====
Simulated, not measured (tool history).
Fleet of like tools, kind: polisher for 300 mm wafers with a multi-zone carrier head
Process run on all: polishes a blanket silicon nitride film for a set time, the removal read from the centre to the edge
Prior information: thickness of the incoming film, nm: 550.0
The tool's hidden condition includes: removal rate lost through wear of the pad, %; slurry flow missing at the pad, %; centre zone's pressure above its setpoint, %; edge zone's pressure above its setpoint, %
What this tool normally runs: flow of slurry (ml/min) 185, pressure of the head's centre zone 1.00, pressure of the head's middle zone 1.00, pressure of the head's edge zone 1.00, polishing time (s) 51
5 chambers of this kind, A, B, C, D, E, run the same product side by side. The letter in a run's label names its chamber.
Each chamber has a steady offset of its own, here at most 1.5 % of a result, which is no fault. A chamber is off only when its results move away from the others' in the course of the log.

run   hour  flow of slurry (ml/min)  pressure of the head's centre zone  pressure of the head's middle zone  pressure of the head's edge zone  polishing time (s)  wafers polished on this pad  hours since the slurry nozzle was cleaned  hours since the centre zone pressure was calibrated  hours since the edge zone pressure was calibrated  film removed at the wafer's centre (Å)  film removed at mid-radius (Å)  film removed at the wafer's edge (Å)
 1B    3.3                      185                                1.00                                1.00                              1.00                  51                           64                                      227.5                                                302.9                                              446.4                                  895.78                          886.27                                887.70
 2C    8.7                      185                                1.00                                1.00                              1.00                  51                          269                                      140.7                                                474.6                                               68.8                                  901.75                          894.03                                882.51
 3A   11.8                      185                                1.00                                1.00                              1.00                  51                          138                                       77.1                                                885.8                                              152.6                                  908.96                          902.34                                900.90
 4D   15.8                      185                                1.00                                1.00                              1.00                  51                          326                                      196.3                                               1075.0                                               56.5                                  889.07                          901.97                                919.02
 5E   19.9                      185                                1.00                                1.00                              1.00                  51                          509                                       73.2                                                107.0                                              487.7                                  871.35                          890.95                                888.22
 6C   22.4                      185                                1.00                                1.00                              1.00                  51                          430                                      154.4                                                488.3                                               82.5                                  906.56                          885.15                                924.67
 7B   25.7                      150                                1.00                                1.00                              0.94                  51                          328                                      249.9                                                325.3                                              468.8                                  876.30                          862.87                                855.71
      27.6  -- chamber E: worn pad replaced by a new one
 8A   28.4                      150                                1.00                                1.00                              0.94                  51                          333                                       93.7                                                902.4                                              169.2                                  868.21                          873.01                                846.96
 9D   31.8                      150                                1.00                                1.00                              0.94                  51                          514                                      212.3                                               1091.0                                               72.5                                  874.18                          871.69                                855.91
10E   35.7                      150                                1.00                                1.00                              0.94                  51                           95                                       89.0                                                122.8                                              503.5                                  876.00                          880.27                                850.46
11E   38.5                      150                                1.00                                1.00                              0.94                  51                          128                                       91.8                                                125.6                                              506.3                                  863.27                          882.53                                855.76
====

Copy the records above exactly, beginning at the line that contains "What this tool" and stopping after the line that contains "5 chambers of".

■ Written reply
What this tool normally runs: flow of slurry (ml/min) 185, pressure of the head's centre zone 1.00, pressure of the head's middle zone 1.00, pressure of the head's edge zone 1.00, polishing time (s) 51
5 chambers of this kind, A, B, C, D, E, run the same product side by side. The letter in a run's label names its chamber.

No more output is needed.